> [Requirement]
Somewhere below is a line with "(*) following a" and, later, a line with "step 19, OXIDATION"; repeat those two lines and all the lines between them, exactly as they are.

> [Data extracts]
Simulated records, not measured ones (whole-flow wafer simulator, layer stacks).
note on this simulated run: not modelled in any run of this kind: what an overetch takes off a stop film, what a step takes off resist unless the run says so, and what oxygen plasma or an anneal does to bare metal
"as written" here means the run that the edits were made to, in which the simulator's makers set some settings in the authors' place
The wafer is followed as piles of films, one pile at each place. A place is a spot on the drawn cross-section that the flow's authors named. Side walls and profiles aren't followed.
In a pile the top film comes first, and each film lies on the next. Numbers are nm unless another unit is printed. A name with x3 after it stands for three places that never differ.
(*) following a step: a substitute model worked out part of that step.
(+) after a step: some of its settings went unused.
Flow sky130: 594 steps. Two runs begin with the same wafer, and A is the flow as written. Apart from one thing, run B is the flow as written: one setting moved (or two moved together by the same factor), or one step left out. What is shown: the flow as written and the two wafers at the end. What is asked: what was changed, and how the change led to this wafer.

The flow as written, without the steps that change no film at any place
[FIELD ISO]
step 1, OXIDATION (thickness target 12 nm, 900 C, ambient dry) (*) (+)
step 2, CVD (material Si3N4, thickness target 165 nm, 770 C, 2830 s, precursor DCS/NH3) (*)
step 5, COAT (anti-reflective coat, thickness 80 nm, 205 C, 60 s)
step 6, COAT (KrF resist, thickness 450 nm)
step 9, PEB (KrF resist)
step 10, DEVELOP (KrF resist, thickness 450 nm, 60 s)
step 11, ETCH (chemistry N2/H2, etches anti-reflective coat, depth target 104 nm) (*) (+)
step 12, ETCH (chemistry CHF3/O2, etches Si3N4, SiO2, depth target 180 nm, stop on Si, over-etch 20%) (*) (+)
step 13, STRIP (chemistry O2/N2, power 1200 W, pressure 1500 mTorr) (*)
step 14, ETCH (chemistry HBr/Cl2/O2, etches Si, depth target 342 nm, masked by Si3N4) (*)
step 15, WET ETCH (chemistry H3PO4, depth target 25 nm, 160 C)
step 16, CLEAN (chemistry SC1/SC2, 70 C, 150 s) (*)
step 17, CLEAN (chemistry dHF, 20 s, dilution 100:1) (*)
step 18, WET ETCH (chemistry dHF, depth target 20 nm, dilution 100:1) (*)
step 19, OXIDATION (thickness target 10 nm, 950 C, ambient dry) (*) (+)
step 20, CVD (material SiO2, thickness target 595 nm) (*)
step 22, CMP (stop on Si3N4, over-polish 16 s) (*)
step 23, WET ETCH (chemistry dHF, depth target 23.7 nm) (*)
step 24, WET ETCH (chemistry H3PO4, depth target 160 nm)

> [Your response]
(*) following a step: a substitute model worked out part of that step.
(+) after a step: some of its settings went unused.
Flow sky130: 594 steps. Two runs begin with the same wafer, and A is the flow as written. Apart from one thing, run B is the flow as written: one setting moved (or two moved together by the same factor), or one step left out. What is shown: the flow as written and the two wafers at the end. What is asked: what was changed, and how the change led to this wafer.

The flow as written, without the steps that change no film at any place
[FIELD ISO]
step 1, OXIDATION (thickness target 12 nm, 900 C, ambient dry) (*) (+)
step 2, CVD (material Si3N4, thickness target 165 nm, 770 C, 2830 s, precursor DCS/NH3) (*)
step 5, COAT (anti-reflective coat, thickness 80 nm, 205 C, 60 s)
step 6, COAT (KrF resist, thickness 450 nm)
step 9, PEB (KrF resist)
step 10, DEVELOP (KrF resist, thickness 450 nm, 60 s)
step 11, ETCH (chemistry N2/H2, etches anti-reflective coat, depth target 104 nm) (*) (+)
step 12, ETCH (chemistry CHF3/O2, etches Si3N4, SiO2, depth target 180 nm, stop on Si, over-etch 20%) (*) (+)
step 13, STRIP (chemistry O2/N2, power 1200 W, pressure 1500 mTorr) (*)
step 14, ETCH (chemistry HBr/Cl2/O2, etches Si, depth target 342 nm, masked by Si3N4) (*)
step 15, WET ETCH (chemistry H3PO4, depth target 25 nm, 160 C)
step 16, CLEAN (chemistry SC1/SC2, 70 C, 150 s) (*)
step 17, CLEAN (chemistry dHF, 20 s, dilution 100:1) (*)
step 18, WET ETCH (chemistry dHF, depth target 20 nm, dilution 100:1) (*)
step 19, OXIDATION (thickness target 10 nm, 950 C, ambient dry) (*) (+)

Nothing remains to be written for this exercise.